Data to examine:
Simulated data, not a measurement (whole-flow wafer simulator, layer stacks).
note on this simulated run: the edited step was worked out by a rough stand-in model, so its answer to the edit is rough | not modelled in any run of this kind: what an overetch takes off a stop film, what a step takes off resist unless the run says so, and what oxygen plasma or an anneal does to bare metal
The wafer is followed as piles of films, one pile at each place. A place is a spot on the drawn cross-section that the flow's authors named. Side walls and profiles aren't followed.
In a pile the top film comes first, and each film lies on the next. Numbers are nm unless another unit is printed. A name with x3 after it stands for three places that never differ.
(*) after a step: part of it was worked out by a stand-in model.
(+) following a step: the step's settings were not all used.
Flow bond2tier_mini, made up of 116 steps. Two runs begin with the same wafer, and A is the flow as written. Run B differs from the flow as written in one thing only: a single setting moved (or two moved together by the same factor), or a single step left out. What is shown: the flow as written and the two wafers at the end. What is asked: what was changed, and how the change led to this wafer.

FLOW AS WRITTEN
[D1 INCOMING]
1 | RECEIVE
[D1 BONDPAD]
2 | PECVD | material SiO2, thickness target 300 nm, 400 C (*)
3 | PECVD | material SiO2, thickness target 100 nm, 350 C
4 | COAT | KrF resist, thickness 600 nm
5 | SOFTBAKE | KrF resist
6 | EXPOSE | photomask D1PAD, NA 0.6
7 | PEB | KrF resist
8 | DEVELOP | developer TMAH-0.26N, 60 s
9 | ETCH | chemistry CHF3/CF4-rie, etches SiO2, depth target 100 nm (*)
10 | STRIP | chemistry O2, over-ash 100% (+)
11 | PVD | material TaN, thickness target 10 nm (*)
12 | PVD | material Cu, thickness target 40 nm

Exercise:
Include the first line of the listing, the line with "In a pile the", and every line between them, each repeated exactly, and output only those.

Response:
Simulated data, not a measurement (whole-flow wafer simulator, layer stacks).
note on this simulated run: the edited step was worked out by a rough stand-in model, so its answer to the edit is rough | not modelled in any run of this kind: what an overetch takes off a stop film, what a step takes off resist unless the run says so, and what oxygen plasma or an anneal does to bare metal
The wafer is followed as piles of films, one pile at each place. A place is a spot on the drawn cross-section that the flow's authors named. Side walls and profiles aren't followed.
In a pile the top film comes first, and each film lies on the next. Numbers are nm unless another unit is printed. A name with x3 after it stands for three places that never differ.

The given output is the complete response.